**Recorded information:**
◇ ◇ ◇ ◇
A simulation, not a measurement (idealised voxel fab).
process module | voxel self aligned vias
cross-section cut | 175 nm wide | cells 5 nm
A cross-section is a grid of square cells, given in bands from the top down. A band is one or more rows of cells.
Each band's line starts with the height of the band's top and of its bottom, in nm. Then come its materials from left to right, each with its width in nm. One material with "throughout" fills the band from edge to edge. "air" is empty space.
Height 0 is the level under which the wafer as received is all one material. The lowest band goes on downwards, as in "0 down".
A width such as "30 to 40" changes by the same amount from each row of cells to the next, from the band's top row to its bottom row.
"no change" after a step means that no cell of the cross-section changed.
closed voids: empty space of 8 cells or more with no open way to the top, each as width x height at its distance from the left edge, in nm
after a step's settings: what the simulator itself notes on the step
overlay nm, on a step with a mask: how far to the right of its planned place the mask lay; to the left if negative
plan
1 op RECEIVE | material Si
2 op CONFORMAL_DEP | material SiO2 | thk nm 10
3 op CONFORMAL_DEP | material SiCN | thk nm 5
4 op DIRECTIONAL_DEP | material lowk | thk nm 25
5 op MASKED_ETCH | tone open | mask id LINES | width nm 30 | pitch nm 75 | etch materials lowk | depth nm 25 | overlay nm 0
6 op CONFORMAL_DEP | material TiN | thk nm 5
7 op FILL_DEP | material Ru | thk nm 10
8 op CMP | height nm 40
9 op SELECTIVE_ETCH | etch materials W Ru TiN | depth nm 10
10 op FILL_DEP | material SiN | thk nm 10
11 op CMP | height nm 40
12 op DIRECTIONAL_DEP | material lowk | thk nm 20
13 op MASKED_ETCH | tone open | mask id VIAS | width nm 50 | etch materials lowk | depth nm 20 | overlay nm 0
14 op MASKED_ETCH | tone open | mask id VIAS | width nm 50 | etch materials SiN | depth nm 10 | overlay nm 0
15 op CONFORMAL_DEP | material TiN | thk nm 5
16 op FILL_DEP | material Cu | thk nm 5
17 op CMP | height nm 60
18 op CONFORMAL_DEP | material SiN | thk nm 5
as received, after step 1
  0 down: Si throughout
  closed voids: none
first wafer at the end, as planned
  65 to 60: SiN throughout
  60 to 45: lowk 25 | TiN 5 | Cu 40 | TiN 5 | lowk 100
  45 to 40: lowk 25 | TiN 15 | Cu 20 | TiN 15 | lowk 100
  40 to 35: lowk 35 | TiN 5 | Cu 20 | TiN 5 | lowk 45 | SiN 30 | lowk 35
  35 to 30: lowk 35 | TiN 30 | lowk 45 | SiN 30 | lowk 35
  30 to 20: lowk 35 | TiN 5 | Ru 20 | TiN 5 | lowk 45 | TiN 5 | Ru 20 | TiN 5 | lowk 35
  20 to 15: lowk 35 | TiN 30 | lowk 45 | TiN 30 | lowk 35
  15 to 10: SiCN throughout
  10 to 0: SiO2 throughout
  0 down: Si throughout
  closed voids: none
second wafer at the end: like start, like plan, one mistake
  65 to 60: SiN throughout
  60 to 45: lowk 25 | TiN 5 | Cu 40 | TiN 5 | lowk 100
◇ ◇ ◇ ◇

**Required action:**
Return, line for line and unchanged, the data from its first line through the line containing "8 op CMP | height nm 40".

**Response:**
A simulation, not a measurement (idealised voxel fab).
process module | voxel self aligned vias
cross-section cut | 175 nm wide | cells 5 nm
A cross-section is a grid of square cells, given in bands from the top down. A band is one or more rows of cells.
Each band's line starts with the height of the band's top and of its bottom, in nm. Then come its materials from left to right, each with its width in nm. One material with "throughout" fills the band from edge to edge. "air" is empty space.
Height 0 is the level under which the wafer as received is all one material. The lowest band goes on downwards, as in "0 down".
A width such as "30 to 40" changes by the same amount from each row of cells to the next, from the band's top row to its bottom row.
"no change" after a step means that no cell of the cross-section changed.
closed voids: empty space of 8 cells or more with no open way to the top, each as width x height at its distance from the left edge, in nm
after a step's settings: what the simulator itself notes on the step
overlay nm, on a step with a mask: how far to the right of its planned place the mask lay; to the left if negative
plan
1 op RECEIVE | material Si
2 op CONFORMAL_DEP | material SiO2 | thk nm 10
3 op CONFORMAL_DEP | material SiCN | thk nm 5
4 op DIRECTIONAL_DEP | material lowk | thk nm 25
5 op MASKED_ETCH | tone open | mask id LINES | width nm 30 | pitch nm 75 | etch materials lowk | depth nm 25 | overlay nm 0
6 op CONFORMAL_DEP | material TiN | thk nm 5
7 op FILL_DEP | material Ru | thk nm 10
8 op CMP | height nm 40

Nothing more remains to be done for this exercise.